> WORK REQUEST
Below are entries to return in full. Keep each one exact.

> EXTRACTED INFORMATION
*** Block opens ***
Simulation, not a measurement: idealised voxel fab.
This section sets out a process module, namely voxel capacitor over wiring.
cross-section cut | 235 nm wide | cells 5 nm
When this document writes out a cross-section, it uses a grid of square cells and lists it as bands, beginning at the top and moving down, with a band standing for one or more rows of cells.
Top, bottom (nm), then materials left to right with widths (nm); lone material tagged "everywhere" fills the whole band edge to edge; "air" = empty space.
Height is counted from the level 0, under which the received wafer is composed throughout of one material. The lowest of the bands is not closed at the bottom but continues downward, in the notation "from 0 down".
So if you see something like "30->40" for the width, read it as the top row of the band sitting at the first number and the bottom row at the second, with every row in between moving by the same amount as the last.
*** Block closes ***

> WRITTEN SOLUTION
Simulation, not a measurement: idealised voxel fab.
This section sets out a process module, namely voxel capacitor over wiring.
cross-section cut | 235 nm wide | cells 5 nm
When this document writes out a cross-section, it uses a grid of square cells and lists it as bands, beginning at the top and moving down, with a band standing for one or more rows of cells.
Top, bottom (nm), then materials left to right with widths (nm); lone material tagged "everywhere" fills the whole band edge to edge; "air" = empty space.
Height is counted from the level 0, under which the received wafer is composed throughout of one material. The lowest of the bands is not closed at the bottom but continues downward, in the notation "from 0 down".
So if you see something like "30->40" for the width, read it as the top row of the band sitting at the first number and the bottom row at the second, with every row in between moving by the same amount as the last.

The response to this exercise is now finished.